/---
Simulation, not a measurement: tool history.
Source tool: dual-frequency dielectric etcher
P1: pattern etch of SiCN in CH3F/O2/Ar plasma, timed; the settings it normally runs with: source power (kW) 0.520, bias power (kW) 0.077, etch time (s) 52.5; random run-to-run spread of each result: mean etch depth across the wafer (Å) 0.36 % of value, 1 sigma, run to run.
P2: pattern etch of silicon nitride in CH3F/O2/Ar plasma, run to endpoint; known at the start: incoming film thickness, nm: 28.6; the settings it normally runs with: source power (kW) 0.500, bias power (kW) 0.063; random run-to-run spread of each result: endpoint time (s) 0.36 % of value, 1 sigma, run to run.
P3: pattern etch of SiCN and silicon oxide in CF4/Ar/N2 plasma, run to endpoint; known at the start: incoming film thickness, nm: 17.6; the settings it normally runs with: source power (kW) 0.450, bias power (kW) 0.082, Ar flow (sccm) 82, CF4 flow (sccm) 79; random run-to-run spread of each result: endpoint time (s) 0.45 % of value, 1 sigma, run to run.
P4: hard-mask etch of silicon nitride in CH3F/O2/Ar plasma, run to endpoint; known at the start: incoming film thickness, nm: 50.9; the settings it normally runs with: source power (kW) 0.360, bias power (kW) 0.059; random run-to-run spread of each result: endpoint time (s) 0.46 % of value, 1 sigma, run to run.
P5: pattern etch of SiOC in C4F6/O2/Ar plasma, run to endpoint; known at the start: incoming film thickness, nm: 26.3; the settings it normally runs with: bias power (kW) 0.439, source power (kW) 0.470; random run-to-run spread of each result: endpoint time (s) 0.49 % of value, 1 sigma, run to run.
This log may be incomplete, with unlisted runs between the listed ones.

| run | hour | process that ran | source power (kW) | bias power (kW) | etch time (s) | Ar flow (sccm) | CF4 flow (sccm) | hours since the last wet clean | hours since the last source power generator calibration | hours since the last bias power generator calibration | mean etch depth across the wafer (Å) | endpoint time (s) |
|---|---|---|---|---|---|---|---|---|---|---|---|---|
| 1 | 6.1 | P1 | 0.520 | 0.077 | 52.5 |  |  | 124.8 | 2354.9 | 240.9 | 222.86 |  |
\---

Work task:
Restate, please, word for word the span of records running from the first line to the line bearing "P4: hard-mask etch", both included, and nothing outside it.

Expected answer:
Simulation, not a measurement: tool history.
Source tool: dual-frequency dielectric etcher
P1: pattern etch of SiCN in CH3F/O2/Ar plasma, timed; the settings it normally runs with: source power (kW) 0.520, bias power (kW) 0.077, etch time (s) 52.5; random run-to-run spread of each result: mean etch depth across the wafer (Å) 0.36 % of value, 1 sigma, run to run.
P2: pattern etch of silicon nitride in CH3F/O2/Ar plasma, run to endpoint; known at the start: incoming film thickness, nm: 28.6; the settings it normally runs with: source power (kW) 0.500, bias power (kW) 0.063; random run-to-run spread of each result: endpoint time (s) 0.36 % of value, 1 sigma, run to run.
P3: pattern etch of SiCN and silicon oxide in CF4/Ar/N2 plasma, run to endpoint; known at the start: incoming film thickness, nm: 17.6; the settings it normally runs with: source power (kW) 0.450, bias power (kW) 0.082, Ar flow (sccm) 82, CF4 flow (sccm) 79; random run-to-run spread of each result: endpoint time (s) 0.45 % of value, 1 sigma, run to run.
P4: hard-mask etch of silicon nitride in CH3F/O2/Ar plasma, run to endpoint; known at the start: incoming film thickness, nm: 50.9; the settings it normally runs with: source power (kW) 0.360, bias power (kW) 0.059; random run-to-run spread of each result: endpoint time (s) 0.46 % of value, 1 sigma, run to run.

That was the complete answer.